→ Work order
Retype, without any change, the first line of the records and every line after it through the one containing "cross-section cut | 205 nm wide | cells 5 nm".

======
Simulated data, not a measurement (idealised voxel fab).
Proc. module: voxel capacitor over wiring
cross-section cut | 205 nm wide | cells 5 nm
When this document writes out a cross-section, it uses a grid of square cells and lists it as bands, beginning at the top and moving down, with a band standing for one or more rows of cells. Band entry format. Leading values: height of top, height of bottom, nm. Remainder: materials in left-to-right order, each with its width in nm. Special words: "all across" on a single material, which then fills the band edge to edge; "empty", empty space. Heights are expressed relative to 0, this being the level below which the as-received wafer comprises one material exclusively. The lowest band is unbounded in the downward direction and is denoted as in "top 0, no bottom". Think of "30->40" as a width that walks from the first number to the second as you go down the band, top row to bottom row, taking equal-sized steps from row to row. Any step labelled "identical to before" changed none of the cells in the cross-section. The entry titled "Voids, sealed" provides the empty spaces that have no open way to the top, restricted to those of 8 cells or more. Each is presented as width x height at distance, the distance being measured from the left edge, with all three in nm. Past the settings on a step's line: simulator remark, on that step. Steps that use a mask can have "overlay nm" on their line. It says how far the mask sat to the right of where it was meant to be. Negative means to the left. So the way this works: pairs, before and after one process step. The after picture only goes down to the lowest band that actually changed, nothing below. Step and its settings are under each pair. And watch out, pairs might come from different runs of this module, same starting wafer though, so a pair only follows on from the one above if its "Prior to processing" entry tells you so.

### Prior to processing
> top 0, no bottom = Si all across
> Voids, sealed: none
======

→ Task solution
Simulated data, not a measurement (idealised voxel fab).
Proc. module: voxel capacitor over wiring
cross-section cut | 205 nm wide | cells 5 nm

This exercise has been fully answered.